• Activity: Line by line, set down the records exactly as they appear below.

################
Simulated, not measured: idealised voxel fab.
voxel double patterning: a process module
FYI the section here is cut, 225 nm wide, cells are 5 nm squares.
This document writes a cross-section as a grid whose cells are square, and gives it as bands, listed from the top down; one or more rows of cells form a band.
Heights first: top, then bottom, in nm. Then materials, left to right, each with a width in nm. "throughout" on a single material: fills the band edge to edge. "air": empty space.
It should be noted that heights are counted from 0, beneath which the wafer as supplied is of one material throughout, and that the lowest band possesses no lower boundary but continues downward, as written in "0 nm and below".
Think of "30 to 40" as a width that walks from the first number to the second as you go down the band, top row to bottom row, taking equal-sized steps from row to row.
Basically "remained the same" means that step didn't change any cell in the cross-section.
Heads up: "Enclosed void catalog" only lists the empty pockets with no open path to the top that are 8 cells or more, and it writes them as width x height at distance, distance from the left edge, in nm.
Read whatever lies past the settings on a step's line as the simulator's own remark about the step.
################

• Solution:
Simulated, not measured: idealised voxel fab.
voxel double patterning: a process module
FYI the section here is cut, 225 nm wide, cells are 5 nm squares.
This document writes a cross-section as a grid whose cells are square, and gives it as bands, listed from the top down; one or more rows of cells form a band.
Heights first: top, then bottom, in nm. Then materials, left to right, each with a width in nm. "throughout" on a single material: fills the band edge to edge. "air": empty space.
It should be noted that heights are counted from 0, beneath which the wafer as supplied is of one material throughout, and that the lowest band possesses no lower boundary but continues downward, as written in "0 nm and below".
Think of "30 to 40" as a width that walks from the first number to the second as you go down the band, top row to bottom row, taking equal-sized steps from row to row.
Basically "remained the same" means that step didn't change any cell in the cross-section.
Heads up: "Enclosed void catalog" only lists the empty pockets with no open path to the top that are 8 cells or more, and it writes them as width x height at distance, distance from the left edge, in nm.
Read whatever lies past the settings on a step's line as the simulator's own remark about the step.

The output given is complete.